> **Brief**: Take the records below and retype them line by line, from the first line through the one containing "SKY_SD_N_TW_MEAS_12, reading SD_N_TW: flagged"; stop there.

> **Extracted entries**:
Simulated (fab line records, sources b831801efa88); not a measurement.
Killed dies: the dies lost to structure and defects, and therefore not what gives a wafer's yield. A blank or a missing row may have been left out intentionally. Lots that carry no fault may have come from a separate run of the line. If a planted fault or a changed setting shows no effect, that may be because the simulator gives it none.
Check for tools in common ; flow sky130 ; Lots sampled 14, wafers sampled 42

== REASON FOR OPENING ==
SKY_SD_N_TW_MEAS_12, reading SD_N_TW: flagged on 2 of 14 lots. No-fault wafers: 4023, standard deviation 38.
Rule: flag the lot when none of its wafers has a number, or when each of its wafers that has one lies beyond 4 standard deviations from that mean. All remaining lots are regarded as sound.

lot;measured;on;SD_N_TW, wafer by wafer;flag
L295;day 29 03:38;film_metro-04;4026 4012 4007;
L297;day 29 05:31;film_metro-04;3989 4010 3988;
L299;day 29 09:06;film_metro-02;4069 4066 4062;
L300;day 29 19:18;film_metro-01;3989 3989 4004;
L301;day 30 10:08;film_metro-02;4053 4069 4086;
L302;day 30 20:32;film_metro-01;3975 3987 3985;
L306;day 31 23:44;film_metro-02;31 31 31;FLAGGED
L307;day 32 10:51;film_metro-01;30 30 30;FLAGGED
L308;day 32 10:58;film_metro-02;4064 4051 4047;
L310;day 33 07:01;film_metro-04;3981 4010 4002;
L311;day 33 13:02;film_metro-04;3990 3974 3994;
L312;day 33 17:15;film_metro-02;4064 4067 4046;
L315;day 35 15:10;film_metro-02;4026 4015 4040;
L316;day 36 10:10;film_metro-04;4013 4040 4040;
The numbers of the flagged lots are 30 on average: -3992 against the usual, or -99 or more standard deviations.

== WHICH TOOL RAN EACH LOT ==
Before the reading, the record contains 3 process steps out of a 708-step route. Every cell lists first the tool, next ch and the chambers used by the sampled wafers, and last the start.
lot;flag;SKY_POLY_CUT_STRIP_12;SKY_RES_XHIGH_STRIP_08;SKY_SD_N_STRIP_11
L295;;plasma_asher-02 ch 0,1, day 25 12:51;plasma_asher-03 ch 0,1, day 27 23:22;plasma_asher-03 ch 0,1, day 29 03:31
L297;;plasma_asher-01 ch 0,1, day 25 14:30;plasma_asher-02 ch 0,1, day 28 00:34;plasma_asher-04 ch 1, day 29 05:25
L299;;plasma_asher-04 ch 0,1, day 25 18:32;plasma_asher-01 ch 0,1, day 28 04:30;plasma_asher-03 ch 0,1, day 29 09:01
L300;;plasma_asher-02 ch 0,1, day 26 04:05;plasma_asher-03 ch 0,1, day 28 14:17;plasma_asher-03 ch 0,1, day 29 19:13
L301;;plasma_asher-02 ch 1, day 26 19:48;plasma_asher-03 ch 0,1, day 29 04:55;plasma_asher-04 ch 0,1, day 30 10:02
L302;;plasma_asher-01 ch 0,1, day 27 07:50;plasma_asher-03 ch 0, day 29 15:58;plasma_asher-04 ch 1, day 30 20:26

> **Task response**:
Simulated (fab line records, sources b831801efa88); not a measurement.
Killed dies: the dies lost to structure and defects, and therefore not what gives a wafer's yield. A blank or a missing row may have been left out intentionally. Lots that carry no fault may have come from a separate run of the line. If a planted fault or a changed setting shows no effect, that may be because the simulator gives it none.
Check for tools in common ; flow sky130 ; Lots sampled 14, wafers sampled 42

== REASON FOR OPENING ==
SKY_SD_N_TW_MEAS_12, reading SD_N_TW: flagged on 2 of 14 lots. No-fault wafers: 4023, standard deviation 38.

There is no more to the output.